Required action:
Reproduce the records exactly through the line with "For reference, the".

Information given:
+++

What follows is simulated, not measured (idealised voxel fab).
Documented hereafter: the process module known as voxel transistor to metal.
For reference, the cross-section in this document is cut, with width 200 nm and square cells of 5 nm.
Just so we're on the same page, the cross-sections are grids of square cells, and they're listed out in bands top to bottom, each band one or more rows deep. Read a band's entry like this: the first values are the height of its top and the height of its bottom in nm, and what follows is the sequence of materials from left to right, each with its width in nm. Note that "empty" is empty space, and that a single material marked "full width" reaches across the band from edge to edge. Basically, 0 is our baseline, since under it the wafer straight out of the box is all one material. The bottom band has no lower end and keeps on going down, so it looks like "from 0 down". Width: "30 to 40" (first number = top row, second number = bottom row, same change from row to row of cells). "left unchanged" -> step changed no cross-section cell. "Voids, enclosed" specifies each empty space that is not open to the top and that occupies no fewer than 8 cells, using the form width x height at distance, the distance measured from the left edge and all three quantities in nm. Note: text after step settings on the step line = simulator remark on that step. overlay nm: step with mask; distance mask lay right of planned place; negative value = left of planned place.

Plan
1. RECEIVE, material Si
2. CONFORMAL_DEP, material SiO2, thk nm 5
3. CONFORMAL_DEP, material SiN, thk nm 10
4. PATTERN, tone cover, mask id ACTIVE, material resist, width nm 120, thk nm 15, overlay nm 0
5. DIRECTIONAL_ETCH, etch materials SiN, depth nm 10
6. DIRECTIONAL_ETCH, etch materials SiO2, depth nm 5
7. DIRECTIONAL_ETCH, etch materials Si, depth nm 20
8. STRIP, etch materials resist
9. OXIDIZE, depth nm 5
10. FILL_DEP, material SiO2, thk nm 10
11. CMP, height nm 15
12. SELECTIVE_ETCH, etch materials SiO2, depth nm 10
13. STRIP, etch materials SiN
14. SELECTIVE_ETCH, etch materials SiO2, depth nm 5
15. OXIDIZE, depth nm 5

+++

Problem solution:
What follows is simulated, not measured (idealised voxel fab).
Documented hereafter: the process module known as voxel transistor to metal.
For reference, the cross-section in this document is cut, with width 200 nm and square cells of 5 nm.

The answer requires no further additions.